* **Record set**:
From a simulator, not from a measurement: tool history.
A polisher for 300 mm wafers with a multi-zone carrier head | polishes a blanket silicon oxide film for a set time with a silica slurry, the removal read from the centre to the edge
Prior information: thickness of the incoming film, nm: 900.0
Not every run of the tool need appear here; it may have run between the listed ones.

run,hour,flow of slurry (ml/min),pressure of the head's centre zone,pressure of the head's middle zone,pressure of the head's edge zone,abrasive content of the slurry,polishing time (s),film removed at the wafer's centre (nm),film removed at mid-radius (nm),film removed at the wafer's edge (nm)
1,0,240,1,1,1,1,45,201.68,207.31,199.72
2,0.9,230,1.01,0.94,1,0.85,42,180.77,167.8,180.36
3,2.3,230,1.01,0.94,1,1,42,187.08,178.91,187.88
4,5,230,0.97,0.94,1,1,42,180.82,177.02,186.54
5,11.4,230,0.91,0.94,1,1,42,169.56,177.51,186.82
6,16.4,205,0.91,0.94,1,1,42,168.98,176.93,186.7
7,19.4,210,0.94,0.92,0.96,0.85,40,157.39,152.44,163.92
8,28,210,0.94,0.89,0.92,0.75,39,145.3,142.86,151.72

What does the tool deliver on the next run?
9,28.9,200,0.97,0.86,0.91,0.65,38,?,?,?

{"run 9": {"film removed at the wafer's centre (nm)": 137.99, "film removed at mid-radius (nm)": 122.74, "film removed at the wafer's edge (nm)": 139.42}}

* **Brief**: Each line from the first line of the listing through the line with "A polisher for" must be output exactly, both ends included, and no other line may appear.

* **Task result**:
From a simulator, not from a measurement: tool history.
A polisher for 300 mm wafers with a multi-zone carrier head | polishes a blanket silicon oxide film for a set time with a silica slurry, the removal read from the centre to the edge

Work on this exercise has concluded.